» Data to examine:
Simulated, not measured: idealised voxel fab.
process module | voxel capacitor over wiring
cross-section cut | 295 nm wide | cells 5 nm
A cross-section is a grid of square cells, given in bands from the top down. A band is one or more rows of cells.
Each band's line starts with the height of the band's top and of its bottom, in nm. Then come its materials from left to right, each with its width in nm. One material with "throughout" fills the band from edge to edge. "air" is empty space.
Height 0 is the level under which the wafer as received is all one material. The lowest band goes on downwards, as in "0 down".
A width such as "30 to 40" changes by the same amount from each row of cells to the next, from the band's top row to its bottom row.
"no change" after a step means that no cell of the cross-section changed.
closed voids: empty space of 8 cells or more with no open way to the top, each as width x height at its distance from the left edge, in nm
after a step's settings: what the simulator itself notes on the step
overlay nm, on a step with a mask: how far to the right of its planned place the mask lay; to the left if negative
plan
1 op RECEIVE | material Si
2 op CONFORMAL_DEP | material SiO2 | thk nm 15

» Work order: Retype the portion of the data above that starts on the line with "closed voids: empty" and finishes on the line with "1 op RECEIVE | material Si", including both of those lines.

» Response box:
closed voids: empty space of 8 cells or more with no open way to the top, each as width x height at its distance from the left edge, in nm
after a step's settings: what the simulator itself notes on the step
overlay nm, on a step with a mask: how far to the right of its planned place the mask lay; to the left if negative
plan
1 op RECEIVE | material Si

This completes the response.